▶ WORK ORDER:
Would you restate word for word the lines of the listing, beginning at the first and ending with the line that holds "to the next."?

▶ ENTRIES PROVIDED:
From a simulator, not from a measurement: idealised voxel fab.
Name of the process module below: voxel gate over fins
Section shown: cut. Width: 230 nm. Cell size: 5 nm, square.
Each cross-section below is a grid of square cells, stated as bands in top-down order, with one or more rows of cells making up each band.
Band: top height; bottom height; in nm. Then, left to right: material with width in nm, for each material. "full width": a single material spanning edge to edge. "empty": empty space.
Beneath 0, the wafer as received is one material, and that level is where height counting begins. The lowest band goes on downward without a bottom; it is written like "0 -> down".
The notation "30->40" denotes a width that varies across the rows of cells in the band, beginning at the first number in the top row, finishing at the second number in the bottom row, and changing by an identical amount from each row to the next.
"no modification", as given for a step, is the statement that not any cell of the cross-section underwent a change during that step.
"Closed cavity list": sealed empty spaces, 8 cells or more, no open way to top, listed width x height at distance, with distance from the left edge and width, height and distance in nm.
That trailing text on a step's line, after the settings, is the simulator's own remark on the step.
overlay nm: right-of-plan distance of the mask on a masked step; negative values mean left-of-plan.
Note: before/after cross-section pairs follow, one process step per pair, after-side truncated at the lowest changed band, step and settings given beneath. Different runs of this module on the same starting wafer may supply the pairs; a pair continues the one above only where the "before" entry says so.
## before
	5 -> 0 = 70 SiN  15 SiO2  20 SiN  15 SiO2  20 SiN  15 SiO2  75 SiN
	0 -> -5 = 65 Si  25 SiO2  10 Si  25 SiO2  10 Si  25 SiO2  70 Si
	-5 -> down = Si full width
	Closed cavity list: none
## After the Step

▶ EXERCISE SOLUTION:
From a simulator, not from a measurement: idealised voxel fab.
Name of the process module below: voxel gate over fins
Section shown: cut. Width: 230 nm. Cell size: 5 nm, square.
Each cross-section below is a grid of square cells, stated as bands in top-down order, with one or more rows of cells making up each band.
Band: top height; bottom height; in nm. Then, left to right: material with width in nm, for each material. "full width": a single material spanning edge to edge. "empty": empty space.
Beneath 0, the wafer as received is one material, and that level is where height counting begins. The lowest band goes on downward without a bottom; it is written like "0 -> down".
The notation "30->40" denotes a width that varies across the rows of cells in the band, beginning at the first number in the top row, finishing at the second number in the bottom row, and changing by an identical amount from each row to the next.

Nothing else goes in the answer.